● DATA FOR REVIEW:
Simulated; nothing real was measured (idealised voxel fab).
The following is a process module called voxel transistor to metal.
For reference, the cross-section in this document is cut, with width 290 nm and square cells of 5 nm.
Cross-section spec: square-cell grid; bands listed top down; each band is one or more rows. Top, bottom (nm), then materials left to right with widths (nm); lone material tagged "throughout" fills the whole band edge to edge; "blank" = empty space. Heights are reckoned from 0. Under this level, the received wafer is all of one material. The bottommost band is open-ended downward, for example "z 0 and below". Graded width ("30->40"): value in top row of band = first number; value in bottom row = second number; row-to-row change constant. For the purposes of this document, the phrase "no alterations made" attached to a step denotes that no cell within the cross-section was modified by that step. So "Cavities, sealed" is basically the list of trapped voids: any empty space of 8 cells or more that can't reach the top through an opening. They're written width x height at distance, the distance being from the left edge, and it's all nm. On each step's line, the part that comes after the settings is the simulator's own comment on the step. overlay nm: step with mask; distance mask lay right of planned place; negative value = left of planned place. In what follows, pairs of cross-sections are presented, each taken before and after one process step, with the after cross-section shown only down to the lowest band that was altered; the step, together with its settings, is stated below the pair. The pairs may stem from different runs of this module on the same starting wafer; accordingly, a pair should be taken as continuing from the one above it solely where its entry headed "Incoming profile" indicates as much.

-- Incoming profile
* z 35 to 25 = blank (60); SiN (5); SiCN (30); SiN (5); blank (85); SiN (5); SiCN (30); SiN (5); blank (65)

● ACTIVITY: The lines to return begin at the first line of the records and end at the line holding "-- Incoming profile"; please return them exactly, including both, and nothing beyond.

● RESPONSE AREA:
Simulated; nothing real was measured (idealised voxel fab).
The following is a process module called voxel transistor to metal.
For reference, the cross-section in this document is cut, with width 290 nm and square cells of 5 nm.
Cross-section spec: square-cell grid; bands listed top down; each band is one or more rows. Top, bottom (nm), then materials left to right with widths (nm); lone material tagged "throughout" fills the whole band edge to edge; "blank" = empty space. Heights are reckoned from 0. Under this level, the received wafer is all of one material. The bottommost band is open-ended downward, for example "z 0 and below". Graded width ("30->40"): value in top row of band = first number; value in bottom row = second number; row-to-row change constant. For the purposes of this document, the phrase "no alterations made" attached to a step denotes that no cell within the cross-section was modified by that step. So "Cavities, sealed" is basically the list of trapped voids: any empty space of 8 cells or more that can't reach the top through an opening. They're written width x height at distance, the distance being from the left edge, and it's all nm. On each step's line, the part that comes after the settings is the simulator's own comment on the step. overlay nm: step with mask; distance mask lay right of planned place; negative value = left of planned place. In what follows, pairs of cross-sections are presented, each taken before and after one process step, with the after cross-section shown only down to the lowest band that was altered; the step, together with its settings, is stated below the pair. The pairs may stem from different runs of this module on the same starting wafer; accordingly, a pair should be taken as continuing from the one above it solely where its entry headed "Incoming profile" indicates as much.

-- Incoming profile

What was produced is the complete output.